-- Listed entries --
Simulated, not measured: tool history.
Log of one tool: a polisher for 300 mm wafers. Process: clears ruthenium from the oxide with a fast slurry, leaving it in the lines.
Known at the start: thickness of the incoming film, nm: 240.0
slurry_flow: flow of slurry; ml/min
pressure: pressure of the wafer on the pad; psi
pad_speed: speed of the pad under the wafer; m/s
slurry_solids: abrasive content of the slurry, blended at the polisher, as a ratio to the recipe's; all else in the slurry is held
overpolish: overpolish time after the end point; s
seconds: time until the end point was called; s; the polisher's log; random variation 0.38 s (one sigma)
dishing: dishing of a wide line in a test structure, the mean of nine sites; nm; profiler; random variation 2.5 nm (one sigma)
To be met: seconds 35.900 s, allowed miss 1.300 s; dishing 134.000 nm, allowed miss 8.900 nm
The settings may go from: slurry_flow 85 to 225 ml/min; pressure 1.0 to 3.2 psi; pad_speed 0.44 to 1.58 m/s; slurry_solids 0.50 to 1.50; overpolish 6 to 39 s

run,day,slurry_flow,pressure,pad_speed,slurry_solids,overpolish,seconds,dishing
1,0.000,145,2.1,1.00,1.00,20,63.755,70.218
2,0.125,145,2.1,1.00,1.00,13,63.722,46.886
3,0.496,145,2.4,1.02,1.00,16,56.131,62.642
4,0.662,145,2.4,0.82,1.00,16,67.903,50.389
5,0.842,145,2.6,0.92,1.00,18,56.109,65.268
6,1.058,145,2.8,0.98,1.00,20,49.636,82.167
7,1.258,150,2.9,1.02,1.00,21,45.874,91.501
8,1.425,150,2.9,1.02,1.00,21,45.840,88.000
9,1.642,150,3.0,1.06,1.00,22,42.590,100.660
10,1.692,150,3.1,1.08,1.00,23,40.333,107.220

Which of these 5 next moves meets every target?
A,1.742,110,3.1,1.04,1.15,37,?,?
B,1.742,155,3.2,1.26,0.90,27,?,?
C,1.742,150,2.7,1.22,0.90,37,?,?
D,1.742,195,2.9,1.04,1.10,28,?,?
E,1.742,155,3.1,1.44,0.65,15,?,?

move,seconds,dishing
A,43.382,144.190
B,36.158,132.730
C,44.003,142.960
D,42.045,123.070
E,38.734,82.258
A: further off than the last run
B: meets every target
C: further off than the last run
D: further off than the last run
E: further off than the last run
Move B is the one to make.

-- Required action --
Taking the records above, retype every line from the one with "8,1.425,150,2.9,1.02,1.00,21,45.840,88.000" down to the one with "E: further off than the last run", exactly and with nothing else.

-- Response --
8,1.425,150,2.9,1.02,1.00,21,45.840,88.000
9,1.642,150,3.0,1.06,1.00,22,42.590,100.660
10,1.692,150,3.1,1.08,1.00,23,40.333,107.220

Which of these 5 next moves meets every target?
A,1.742,110,3.1,1.04,1.15,37,?,?
B,1.742,155,3.2,1.26,0.90,27,?,?
C,1.742,150,2.7,1.22,0.90,37,?,?
D,1.742,195,2.9,1.04,1.10,28,?,?
E,1.742,155,3.1,1.44,0.65,15,?,?

move,seconds,dishing
A,43.382,144.190
B,36.158,132.730
C,44.003,142.960
D,42.045,123.070
E,38.734,82.258
A: further off than the last run
B: meets every target
C: further off than the last run
D: further off than the last run
E: further off than the last run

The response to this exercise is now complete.